Action item | Exactly the lines from the opening of the data through the line containing "chamber | motor-current-A (A) |" should be reproduced, please, with nothing added.

Given records |
# # # # #

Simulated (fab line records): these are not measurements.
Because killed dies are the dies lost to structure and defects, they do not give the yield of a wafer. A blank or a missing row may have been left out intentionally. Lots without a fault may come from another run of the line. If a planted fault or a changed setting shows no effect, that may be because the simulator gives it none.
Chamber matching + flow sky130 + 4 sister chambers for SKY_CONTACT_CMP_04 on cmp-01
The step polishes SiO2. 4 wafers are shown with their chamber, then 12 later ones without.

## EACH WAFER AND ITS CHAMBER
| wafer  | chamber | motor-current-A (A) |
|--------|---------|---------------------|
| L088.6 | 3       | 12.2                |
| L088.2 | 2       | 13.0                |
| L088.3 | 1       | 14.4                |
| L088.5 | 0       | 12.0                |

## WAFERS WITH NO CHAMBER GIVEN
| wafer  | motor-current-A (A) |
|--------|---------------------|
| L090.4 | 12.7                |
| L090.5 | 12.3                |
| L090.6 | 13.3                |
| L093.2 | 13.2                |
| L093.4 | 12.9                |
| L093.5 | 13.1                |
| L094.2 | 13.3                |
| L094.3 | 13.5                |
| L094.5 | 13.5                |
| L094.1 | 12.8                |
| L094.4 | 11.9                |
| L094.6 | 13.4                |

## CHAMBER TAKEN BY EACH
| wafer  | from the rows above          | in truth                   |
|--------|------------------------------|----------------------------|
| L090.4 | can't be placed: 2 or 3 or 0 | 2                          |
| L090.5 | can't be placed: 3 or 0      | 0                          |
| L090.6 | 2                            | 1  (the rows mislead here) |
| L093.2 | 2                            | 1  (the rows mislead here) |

# # # # #

Answer space |
Simulated (fab line records): these are not measurements.
Because killed dies are the dies lost to structure and defects, they do not give the yield of a wafer. A blank or a missing row may have been left out intentionally. Lots without a fault may come from another run of the line. If a planted fault or a changed setting shows no effect, that may be because the simulator gives it none.
Chamber matching + flow sky130 + 4 sister chambers for SKY_CONTACT_CMP_04 on cmp-01
The step polishes SiO2. 4 wafers are shown with their chamber, then 12 later ones without.

## EACH WAFER AND ITS CHAMBER
| wafer  | chamber | motor-current-A (A) |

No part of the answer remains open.